* [Assigned task]
Print each line from the start of the records below up through the line where "Killed dies are" is found, exactly as given.

* [Source data]
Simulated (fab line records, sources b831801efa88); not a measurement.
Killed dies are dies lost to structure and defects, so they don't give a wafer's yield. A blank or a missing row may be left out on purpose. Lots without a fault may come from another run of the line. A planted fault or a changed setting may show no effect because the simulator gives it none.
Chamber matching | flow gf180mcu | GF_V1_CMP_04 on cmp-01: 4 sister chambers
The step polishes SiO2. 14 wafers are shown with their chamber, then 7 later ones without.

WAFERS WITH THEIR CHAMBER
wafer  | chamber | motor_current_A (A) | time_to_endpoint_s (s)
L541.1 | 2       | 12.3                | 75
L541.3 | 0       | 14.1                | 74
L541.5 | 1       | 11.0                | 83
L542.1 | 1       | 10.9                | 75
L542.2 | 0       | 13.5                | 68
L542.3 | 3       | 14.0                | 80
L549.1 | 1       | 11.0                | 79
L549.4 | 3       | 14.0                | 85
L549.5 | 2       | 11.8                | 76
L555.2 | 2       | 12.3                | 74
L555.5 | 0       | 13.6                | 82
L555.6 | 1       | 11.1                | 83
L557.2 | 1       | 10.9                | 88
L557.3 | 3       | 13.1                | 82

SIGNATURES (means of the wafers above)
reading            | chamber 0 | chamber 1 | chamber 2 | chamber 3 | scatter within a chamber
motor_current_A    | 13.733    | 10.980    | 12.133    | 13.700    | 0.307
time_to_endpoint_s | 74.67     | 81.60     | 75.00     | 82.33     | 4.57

* [Problem solution]
Simulated (fab line records, sources b831801efa88); not a measurement.
Killed dies are dies lost to structure and defects, so they don't give a wafer's yield. A blank or a missing row may be left out on purpose. Lots without a fault may come from another run of the line. A planted fault or a changed setting may show no effect because the simulator gives it none.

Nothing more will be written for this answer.